WORK REQUEST:
Copy every line of the material precisely.

DATA SUPPLIED:
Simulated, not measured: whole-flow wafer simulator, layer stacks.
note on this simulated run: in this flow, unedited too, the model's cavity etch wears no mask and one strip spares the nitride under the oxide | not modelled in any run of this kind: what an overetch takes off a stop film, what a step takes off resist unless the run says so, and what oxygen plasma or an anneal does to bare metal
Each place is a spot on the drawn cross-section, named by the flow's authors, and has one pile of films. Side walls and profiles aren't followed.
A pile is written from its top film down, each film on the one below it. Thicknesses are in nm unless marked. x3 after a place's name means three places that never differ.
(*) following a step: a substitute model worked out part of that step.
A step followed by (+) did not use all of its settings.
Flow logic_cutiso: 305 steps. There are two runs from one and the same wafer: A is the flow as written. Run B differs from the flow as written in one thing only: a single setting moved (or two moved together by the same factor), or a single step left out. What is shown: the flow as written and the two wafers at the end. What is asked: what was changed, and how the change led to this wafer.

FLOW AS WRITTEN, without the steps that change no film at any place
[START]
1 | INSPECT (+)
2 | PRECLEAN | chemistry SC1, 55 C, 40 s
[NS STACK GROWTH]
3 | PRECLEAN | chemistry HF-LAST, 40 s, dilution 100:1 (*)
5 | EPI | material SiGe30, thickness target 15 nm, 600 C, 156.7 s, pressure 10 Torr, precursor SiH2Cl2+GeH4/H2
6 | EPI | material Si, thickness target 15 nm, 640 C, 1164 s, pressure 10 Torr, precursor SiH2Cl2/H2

RESPONSE AREA:
Simulated, not measured: whole-flow wafer simulator, layer stacks.
note on this simulated run: in this flow, unedited too, the model's cavity etch wears no mask and one strip spares the nitride under the oxide | not modelled in any run of this kind: what an overetch takes off a stop film, what a step takes off resist unless the run says so, and what oxygen plasma or an anneal does to bare metal
Each place is a spot on the drawn cross-section, named by the flow's authors, and has one pile of films. Side walls and profiles aren't followed.
A pile is written from its top film down, each film on the one below it. Thicknesses are in nm unless marked. x3 after a place's name means three places that never differ.
(*) following a step: a substitute model worked out part of that step.
A step followed by (+) did not use all of its settings.
Flow logic_cutiso: 305 steps. There are two runs from one and the same wafer: A is the flow as written. Run B differs from the flow as written in one thing only: a single setting moved (or two moved together by the same factor), or a single step left out. What is shown: the flow as written and the two wafers at the end. What is asked: what was changed, and how the change led to this wafer.

FLOW AS WRITTEN, without the steps that change no film at any place
[START]
1 | INSPECT (+)
2 | PRECLEAN | chemistry SC1, 55 C, 40 s
[NS STACK GROWTH]
3 | PRECLEAN | chemistry HF-LAST, 40 s, dilution 100:1 (*)
5 | EPI | material SiGe30, thickness target 15 nm, 600 C, 156.7 s, pressure 10 Torr, precursor SiH2Cl2+GeH4/H2
6 | EPI | material Si, thickness target 15 nm, 640 C, 1164 s, pressure 10 Torr, precursor SiH2Cl2/H2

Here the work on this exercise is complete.